### [INFORMATION PROVIDED]
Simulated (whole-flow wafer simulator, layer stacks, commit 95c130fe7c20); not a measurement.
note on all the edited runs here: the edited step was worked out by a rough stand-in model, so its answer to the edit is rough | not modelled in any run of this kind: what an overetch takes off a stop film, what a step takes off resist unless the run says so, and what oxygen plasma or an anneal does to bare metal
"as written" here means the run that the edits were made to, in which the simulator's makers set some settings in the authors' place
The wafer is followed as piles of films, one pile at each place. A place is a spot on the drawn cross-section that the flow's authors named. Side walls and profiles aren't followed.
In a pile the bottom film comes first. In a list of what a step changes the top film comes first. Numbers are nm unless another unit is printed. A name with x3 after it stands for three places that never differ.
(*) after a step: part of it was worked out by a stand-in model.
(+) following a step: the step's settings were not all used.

### [ACTIVITY]
Retype the records in full. Keep every line identical to the original.

### [TASK OUTPUT]
Simulated (whole-flow wafer simulator, layer stacks, commit 95c130fe7c20); not a measurement.
note on all the edited runs here: the edited step was worked out by a rough stand-in model, so its answer to the edit is rough | not modelled in any run of this kind: what an overetch takes off a stop film, what a step takes off resist unless the run says so, and what oxygen plasma or an anneal does to bare metal
"as written" here means the run that the edits were made to, in which the simulator's makers set some settings in the authors' place
The wafer is followed as piles of films, one pile at each place. A place is a spot on the drawn cross-section that the flow's authors named. Side walls and profiles aren't followed.
In a pile the bottom film comes first. In a list of what a step changes the top film comes first. Numbers are nm unless another unit is printed. A name with x3 after it stands for three places that never differ.
(*) after a step: part of it was worked out by a stand-in model.
(+) following a step: the step's settings were not all used.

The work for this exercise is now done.